■ **Work task**
Output each entry verbatim.

■ **Data section**
☆ ☆ ☆ ☆

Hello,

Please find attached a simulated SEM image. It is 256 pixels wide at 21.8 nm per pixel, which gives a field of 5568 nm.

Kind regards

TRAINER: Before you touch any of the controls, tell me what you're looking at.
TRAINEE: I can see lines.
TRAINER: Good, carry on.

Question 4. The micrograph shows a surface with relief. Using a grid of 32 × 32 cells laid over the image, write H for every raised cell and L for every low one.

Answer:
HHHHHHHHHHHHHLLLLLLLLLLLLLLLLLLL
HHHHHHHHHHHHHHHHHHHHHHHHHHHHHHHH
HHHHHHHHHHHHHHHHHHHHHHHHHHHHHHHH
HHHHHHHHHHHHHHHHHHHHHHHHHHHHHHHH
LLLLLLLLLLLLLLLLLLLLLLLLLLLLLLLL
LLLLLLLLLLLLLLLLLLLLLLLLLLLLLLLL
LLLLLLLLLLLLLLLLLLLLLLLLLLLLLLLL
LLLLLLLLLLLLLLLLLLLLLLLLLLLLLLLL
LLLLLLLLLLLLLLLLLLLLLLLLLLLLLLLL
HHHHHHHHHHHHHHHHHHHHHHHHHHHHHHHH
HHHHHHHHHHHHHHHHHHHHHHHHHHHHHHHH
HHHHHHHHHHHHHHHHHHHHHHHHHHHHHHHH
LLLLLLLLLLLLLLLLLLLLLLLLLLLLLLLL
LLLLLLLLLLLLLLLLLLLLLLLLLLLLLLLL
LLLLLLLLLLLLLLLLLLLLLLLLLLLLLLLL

☆ ☆ ☆ ☆

■ **Exercise output**
Hello,

Please find attached a simulated SEM image. It is 256 pixels wide at 21.8 nm per pixel, which gives a field of 5568 nm.

Kind regards

TRAINER: Before you touch any of the controls, tell me what you're looking at.
TRAINEE: I can see lines.
TRAINER: Good, carry on.

Question 4. The micrograph shows a surface with relief. Using a grid of 32 × 32 cells laid over the image, write H for every raised cell and L for every low one.

Answer:
HHHHHHHHHHHHHLLLLLLLLLLLLLLLLLLL
HHHHHHHHHHHHHHHHHHHHHHHHHHHHHHHH
HHHHHHHHHHHHHHHHHHHHHHHHHHHHHHHH
HHHHHHHHHHHHHHHHHHHHHHHHHHHHHHHH
LLLLLLLLLLLLLLLLLLLLLLLLLLLLLLLL
LLLLLLLLLLLLLLLLLLLLLLLLLLLLLLLL
LLLLLLLLLLLLLLLLLLLLLLLLLLLLLLLL
LLLLLLLLLLLLLLLLLLLLLLLLLLLLLLLL
LLLLLLLLLLLLLLLLLLLLLLLLLLLLLLLL
HHHHHHHHHHHHHHHHHHHHHHHHHHHHHHHH
HHHHHHHHHHHHHHHHHHHHHHHHHHHHHHHH
HHHHHHHHHHHHHHHHHHHHHHHHHHHHHHHH
LLLLLLLLLLLLLLLLLLLLLLLLLLLLLLLL
LLLLLLLLLLLLLLLLLLLLLLLLLLLLLLLL
LLLLLLLLLLLLLLLLLLLLLLLLLLLLLLLL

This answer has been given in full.